Assigned task: Go from the first line below to the one with "We display cut, a" and print each line exactly.

Data extracts:
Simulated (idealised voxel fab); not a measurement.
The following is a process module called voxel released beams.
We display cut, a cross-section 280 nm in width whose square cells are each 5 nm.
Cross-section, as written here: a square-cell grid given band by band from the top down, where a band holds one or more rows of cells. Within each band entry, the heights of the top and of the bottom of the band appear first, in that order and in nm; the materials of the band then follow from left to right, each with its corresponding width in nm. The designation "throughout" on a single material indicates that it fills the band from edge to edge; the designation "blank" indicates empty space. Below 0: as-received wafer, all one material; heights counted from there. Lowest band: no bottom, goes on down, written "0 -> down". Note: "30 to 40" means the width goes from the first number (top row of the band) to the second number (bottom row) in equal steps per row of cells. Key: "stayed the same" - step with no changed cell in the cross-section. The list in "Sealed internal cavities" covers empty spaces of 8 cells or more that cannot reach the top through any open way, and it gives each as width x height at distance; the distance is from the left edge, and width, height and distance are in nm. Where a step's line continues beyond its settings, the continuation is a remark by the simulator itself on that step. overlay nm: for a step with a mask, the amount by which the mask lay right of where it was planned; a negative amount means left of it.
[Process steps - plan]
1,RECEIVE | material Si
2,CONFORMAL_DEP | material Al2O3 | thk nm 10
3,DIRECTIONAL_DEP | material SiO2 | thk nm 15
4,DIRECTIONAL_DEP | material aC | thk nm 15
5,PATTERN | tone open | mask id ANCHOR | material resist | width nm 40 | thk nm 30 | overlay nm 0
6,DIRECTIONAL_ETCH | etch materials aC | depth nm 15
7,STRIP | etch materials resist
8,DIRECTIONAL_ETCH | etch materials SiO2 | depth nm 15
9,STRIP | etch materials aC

Response area:
Simulated (idealised voxel fab); not a measurement.
The following is a process module called voxel released beams.
We display cut, a cross-section 280 nm in width whose square cells are each 5 nm.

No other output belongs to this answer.